▬▬▬

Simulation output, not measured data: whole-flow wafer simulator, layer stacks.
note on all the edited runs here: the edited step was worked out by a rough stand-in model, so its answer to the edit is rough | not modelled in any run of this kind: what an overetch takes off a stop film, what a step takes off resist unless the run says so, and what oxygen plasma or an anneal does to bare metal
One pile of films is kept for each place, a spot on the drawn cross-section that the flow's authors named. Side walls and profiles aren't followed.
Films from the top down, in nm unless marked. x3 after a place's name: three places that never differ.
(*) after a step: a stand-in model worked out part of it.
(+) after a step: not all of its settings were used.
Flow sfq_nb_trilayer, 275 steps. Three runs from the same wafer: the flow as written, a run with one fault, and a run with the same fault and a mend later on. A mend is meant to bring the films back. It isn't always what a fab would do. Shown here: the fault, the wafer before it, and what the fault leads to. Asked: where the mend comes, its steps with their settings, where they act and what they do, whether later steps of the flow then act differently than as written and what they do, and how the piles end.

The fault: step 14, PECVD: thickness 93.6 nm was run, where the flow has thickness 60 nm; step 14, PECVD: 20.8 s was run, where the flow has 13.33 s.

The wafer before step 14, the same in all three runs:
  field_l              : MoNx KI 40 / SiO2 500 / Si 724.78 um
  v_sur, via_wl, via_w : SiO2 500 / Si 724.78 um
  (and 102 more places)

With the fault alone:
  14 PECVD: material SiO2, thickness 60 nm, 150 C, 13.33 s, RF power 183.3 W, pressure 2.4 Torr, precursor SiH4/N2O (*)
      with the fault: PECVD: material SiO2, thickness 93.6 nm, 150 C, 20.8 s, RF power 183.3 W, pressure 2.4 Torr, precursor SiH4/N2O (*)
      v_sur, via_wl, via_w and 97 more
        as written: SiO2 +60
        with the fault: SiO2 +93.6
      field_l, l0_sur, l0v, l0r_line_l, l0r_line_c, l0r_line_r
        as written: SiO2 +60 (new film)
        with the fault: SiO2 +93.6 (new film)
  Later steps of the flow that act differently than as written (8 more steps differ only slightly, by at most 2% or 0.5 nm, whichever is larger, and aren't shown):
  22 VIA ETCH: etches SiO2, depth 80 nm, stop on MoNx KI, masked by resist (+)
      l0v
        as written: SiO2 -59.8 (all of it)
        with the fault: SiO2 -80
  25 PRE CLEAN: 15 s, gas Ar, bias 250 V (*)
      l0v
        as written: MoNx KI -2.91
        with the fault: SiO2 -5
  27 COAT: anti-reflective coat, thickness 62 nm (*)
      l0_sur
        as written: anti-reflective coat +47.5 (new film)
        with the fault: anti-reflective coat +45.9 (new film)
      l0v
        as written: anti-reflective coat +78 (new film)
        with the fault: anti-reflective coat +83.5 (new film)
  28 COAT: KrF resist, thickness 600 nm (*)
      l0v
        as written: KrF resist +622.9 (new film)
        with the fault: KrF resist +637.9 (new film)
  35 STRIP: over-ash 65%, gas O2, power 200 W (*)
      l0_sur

▬▬▬

_Work order:_
Write out only the lines from the very start of the entries above to the line that includes "(+) after a", both ends included, each one unchanged.

_Result:_
Simulation output, not measured data: whole-flow wafer simulator, layer stacks.
note on all the edited runs here: the edited step was worked out by a rough stand-in model, so its answer to the edit is rough | not modelled in any run of this kind: what an overetch takes off a stop film, what a step takes off resist unless the run says so, and what oxygen plasma or an anneal does to bare metal
One pile of films is kept for each place, a spot on the drawn cross-section that the flow's authors named. Side walls and profiles aren't followed.
Films from the top down, in nm unless marked. x3 after a place's name: three places that never differ.
(*) after a step: a stand-in model worked out part of it.
(+) after a step: not all of its settings were used.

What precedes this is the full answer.